DATASET EXCERPTS —
---------------

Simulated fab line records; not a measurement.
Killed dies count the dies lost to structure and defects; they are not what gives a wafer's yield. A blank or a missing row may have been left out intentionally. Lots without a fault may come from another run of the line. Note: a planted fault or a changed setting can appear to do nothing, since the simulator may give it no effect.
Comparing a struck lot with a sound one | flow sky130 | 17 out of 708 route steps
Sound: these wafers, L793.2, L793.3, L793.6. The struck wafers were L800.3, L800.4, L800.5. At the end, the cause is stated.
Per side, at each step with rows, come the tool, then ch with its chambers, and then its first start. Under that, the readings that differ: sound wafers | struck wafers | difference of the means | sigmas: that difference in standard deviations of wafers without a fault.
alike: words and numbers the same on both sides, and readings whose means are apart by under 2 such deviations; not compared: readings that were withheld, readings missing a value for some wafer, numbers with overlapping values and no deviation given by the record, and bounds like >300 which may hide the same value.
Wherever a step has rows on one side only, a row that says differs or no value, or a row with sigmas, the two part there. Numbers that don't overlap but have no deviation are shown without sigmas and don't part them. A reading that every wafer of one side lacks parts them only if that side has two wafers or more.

---------------

WORK ITEM — All of the material should be set down exactly as it reads.

WRITTEN RESPONSE —
Simulated fab line records; not a measurement.
Killed dies count the dies lost to structure and defects; they are not what gives a wafer's yield. A blank or a missing row may have been left out intentionally. Lots without a fault may come from another run of the line. Note: a planted fault or a changed setting can appear to do nothing, since the simulator may give it no effect.
Comparing a struck lot with a sound one | flow sky130 | 17 out of 708 route steps
Sound: these wafers, L793.2, L793.3, L793.6. The struck wafers were L800.3, L800.4, L800.5. At the end, the cause is stated.
Per side, at each step with rows, come the tool, then ch with its chambers, and then its first start. Under that, the readings that differ: sound wafers | struck wafers | difference of the means | sigmas: that difference in standard deviations of wafers without a fault.
alike: words and numbers the same on both sides, and readings whose means are apart by under 2 such deviations; not compared: readings that were withheld, readings missing a value for some wafer, numbers with overlapping values and no deviation given by the record, and bounds like >300 which may hide the same value.
Wherever a step has rows on one side only, a row that says differs or no value, or a row with sigmas, the two part there. Numbers that don't overlap but have no deviation are shown without sigmas and don't part them. A reading that every wafer of one side lacks parts them only if that side has two wafers or more.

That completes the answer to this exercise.